## [Recorded information]
# # # # #

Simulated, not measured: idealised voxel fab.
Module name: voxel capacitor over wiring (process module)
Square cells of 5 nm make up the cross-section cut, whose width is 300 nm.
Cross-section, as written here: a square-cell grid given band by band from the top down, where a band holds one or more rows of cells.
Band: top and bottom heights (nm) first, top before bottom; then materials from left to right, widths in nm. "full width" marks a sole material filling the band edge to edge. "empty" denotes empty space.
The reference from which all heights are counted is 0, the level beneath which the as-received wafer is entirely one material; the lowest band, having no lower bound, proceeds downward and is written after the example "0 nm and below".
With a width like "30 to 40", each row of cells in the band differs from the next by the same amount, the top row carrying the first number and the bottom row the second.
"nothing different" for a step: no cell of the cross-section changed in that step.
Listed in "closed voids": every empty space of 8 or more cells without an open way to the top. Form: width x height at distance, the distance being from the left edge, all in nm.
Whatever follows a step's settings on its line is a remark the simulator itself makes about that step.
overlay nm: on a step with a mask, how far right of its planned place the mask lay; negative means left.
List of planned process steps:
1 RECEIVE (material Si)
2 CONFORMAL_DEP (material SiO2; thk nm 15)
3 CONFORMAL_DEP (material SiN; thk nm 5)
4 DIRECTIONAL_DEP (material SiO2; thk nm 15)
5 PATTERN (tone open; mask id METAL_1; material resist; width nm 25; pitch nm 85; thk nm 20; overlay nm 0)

# # # # #

## [Work task]
Begin with the first line of the records and finish with the line containing "in that step.". Reproduce those lines exactly, both ends included, and nothing else.

## [Written response]
Simulated, not measured: idealised voxel fab.
Module name: voxel capacitor over wiring (process module)
Square cells of 5 nm make up the cross-section cut, whose width is 300 nm.
Cross-section, as written here: a square-cell grid given band by band from the top down, where a band holds one or more rows of cells.
Band: top and bottom heights (nm) first, top before bottom; then materials from left to right, widths in nm. "full width" marks a sole material filling the band edge to edge. "empty" denotes empty space.
The reference from which all heights are counted is 0, the level beneath which the as-received wafer is entirely one material; the lowest band, having no lower bound, proceeds downward and is written after the example "0 nm and below".
With a width like "30 to 40", each row of cells in the band differs from the next by the same amount, the top row carrying the first number and the bottom row the second.
"nothing different" for a step: no cell of the cross-section changed in that step.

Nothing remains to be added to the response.